Return the opening lines of the material, word for word. End with the line that contains "50 to 40: SiO2".

(Entries shown)
:::::

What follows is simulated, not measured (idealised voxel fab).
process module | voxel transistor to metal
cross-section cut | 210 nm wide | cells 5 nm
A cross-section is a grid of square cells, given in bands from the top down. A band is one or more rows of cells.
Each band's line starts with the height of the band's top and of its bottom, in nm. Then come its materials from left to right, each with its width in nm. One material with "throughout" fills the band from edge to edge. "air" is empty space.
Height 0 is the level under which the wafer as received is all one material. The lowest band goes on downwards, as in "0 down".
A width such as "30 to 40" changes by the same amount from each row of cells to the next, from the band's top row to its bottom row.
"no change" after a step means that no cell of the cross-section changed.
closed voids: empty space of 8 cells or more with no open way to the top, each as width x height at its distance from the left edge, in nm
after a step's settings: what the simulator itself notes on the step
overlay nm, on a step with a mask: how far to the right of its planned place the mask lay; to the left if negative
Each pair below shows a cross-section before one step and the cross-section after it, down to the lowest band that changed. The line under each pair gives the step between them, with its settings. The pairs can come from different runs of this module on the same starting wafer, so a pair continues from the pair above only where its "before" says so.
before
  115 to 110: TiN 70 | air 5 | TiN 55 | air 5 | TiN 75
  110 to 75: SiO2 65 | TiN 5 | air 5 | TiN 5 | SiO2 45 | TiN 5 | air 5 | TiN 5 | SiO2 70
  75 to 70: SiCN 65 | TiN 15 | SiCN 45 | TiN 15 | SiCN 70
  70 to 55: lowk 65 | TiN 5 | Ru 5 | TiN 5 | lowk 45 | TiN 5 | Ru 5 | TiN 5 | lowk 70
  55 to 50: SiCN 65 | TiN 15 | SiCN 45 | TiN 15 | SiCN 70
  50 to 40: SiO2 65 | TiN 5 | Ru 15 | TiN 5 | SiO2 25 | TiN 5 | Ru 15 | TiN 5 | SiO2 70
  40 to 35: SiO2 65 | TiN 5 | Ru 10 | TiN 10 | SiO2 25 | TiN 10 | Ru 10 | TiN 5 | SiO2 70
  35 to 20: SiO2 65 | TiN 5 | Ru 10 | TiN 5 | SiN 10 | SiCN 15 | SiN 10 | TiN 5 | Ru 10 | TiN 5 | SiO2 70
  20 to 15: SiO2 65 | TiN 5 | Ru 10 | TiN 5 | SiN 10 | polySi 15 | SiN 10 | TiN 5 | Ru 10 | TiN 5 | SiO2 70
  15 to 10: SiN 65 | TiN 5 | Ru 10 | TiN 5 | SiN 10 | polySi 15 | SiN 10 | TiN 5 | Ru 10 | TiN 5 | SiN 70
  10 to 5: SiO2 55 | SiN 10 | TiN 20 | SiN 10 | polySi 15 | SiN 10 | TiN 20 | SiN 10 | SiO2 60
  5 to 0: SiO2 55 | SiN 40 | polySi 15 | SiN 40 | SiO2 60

:::::

(Response)
What follows is simulated, not measured (idealised voxel fab).
process module | voxel transistor to metal
cross-section cut | 210 nm wide | cells 5 nm
A cross-section is a grid of square cells, given in bands from the top down. A band is one or more rows of cells.
Each band's line starts with the height of the band's top and of its bottom, in nm. Then come its materials from left to right, each with its width in nm. One material with "throughout" fills the band from edge to edge. "air" is empty space.
Height 0 is the level under which the wafer as received is all one material. The lowest band goes on downwards, as in "0 down".
A width such as "30 to 40" changes by the same amount from each row of cells to the next, from the band's top row to its bottom row.
"no change" after a step means that no cell of the cross-section changed.
closed voids: empty space of 8 cells or more with no open way to the top, each as width x height at its distance from the left edge, in nm
after a step's settings: what the simulator itself notes on the step
overlay nm, on a step with a mask: how far to the right of its planned place the mask lay; to the left if negative
Each pair below shows a cross-section before one step and the cross-section after it, down to the lowest band that changed. The line under each pair gives the step between them, with its settings. The pairs can come from different runs of this module on the same starting wafer, so a pair continues from the pair above only where its "before" says so.
before
  115 to 110: TiN 70 | air 5 | TiN 55 | air 5 | TiN 75
  110 to 75: SiO2 65 | TiN 5 | air 5 | TiN 5 | SiO2 45 | TiN 5 | air 5 | TiN 5 | SiO2 70
  75 to 70: SiCN 65 | TiN 15 | SiCN 45 | TiN 15 | SiCN 70
  70 to 55: lowk 65 | TiN 5 | Ru 5 | TiN 5 | lowk 45 | TiN 5 | Ru 5 | TiN 5 | lowk 70
  55 to 50: SiCN 65 | TiN 15 | SiCN 45 | TiN 15 | SiCN 70
  50 to 40: SiO2 65 | TiN 5 | Ru 15 | TiN 5 | SiO2 25 | TiN 5 | Ru 15 | TiN 5 | SiO2 70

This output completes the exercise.